Provided material>
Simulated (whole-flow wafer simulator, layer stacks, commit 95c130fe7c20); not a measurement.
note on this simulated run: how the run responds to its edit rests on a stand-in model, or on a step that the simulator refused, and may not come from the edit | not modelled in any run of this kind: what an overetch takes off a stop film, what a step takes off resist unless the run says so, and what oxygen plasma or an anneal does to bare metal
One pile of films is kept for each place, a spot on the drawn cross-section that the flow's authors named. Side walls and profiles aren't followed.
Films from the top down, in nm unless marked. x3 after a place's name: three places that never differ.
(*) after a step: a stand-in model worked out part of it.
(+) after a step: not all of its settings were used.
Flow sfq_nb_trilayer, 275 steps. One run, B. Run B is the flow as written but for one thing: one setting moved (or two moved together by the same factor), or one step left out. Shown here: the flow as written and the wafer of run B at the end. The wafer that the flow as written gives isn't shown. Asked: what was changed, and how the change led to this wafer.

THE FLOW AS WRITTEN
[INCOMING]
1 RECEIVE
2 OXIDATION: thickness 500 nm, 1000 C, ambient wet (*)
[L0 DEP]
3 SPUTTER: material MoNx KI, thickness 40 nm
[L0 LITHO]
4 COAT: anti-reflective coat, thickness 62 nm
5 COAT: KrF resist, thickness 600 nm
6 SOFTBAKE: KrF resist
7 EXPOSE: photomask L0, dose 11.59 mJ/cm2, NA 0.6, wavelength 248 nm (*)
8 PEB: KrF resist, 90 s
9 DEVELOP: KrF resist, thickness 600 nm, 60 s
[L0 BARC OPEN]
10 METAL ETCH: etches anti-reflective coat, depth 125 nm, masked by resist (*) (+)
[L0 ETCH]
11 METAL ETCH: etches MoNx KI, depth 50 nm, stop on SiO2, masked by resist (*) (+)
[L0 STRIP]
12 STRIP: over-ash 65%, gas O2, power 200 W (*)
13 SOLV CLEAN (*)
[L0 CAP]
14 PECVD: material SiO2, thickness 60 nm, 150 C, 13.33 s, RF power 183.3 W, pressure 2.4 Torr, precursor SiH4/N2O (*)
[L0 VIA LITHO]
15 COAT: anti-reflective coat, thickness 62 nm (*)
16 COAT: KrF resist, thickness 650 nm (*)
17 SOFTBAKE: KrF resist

Exercise>
Write out only the lines from the very start of the entries above to the line that includes "9 DEVELOP: KrF resist, thickness 600 nm, 60 s", both ends included, each one unchanged.

Expected answer>
Simulated (whole-flow wafer simulator, layer stacks, commit 95c130fe7c20); not a measurement.
note on this simulated run: how the run responds to its edit rests on a stand-in model, or on a step that the simulator refused, and may not come from the edit | not modelled in any run of this kind: what an overetch takes off a stop film, what a step takes off resist unless the run says so, and what oxygen plasma or an anneal does to bare metal
One pile of films is kept for each place, a spot on the drawn cross-section that the flow's authors named. Side walls and profiles aren't followed.
Films from the top down, in nm unless marked. x3 after a place's name: three places that never differ.
(*) after a step: a stand-in model worked out part of it.
(+) after a step: not all of its settings were used.
Flow sfq_nb_trilayer, 275 steps. One run, B. Run B is the flow as written but for one thing: one setting moved (or two moved together by the same factor), or one step left out. Shown here: the flow as written and the wafer of run B at the end. The wafer that the flow as written gives isn't shown. Asked: what was changed, and how the change led to this wafer.

THE FLOW AS WRITTEN
[INCOMING]
1 RECEIVE
2 OXIDATION: thickness 500 nm, 1000 C, ambient wet (*)
[L0 DEP]
3 SPUTTER: material MoNx KI, thickness 40 nm
[L0 LITHO]
4 COAT: anti-reflective coat, thickness 62 nm
5 COAT: KrF resist, thickness 600 nm
6 SOFTBAKE: KrF resist
7 EXPOSE: photomask L0, dose 11.59 mJ/cm2, NA 0.6, wavelength 248 nm (*)
8 PEB: KrF resist, 90 s
9 DEVELOP: KrF resist, thickness 600 nm, 60 s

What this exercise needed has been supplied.